WORK TASK —
Restate exactly the lines from the top of the listing below to the line containing "A cross-section is"; the remaining lines are not wanted.

SUPPLIED RECORDS —
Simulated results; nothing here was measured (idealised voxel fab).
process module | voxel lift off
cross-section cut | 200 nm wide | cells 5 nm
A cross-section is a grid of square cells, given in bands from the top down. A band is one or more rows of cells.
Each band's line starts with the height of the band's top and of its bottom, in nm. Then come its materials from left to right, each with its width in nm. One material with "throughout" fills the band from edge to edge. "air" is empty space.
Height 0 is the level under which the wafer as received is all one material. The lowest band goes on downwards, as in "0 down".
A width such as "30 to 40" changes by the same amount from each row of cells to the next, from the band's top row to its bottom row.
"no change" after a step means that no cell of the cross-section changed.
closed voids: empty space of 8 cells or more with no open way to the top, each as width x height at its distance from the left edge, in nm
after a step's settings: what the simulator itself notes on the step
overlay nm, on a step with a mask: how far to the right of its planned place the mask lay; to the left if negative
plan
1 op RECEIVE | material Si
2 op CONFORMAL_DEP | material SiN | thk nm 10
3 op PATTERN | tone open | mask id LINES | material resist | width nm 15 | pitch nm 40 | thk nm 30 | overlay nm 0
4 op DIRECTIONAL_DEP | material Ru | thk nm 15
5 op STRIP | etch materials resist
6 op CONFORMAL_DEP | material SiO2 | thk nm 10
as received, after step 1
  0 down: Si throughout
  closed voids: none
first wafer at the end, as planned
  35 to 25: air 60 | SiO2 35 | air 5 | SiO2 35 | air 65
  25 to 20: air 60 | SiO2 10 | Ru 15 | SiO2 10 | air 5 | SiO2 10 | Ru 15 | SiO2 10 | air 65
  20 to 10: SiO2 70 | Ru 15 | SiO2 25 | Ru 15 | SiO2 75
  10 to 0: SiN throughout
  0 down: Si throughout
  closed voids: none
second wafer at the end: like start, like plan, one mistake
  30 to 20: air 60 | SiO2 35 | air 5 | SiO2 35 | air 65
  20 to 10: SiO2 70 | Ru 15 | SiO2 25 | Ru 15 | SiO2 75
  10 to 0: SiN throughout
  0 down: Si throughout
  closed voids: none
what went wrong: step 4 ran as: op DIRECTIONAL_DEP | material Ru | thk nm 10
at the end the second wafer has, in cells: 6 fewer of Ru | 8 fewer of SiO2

EXERCISE RESULT —
Simulated results; nothing here was measured (idealised voxel fab).
process module | voxel lift off
cross-section cut | 200 nm wide | cells 5 nm
A cross-section is a grid of square cells, given in bands from the top down. A band is one or more rows of cells.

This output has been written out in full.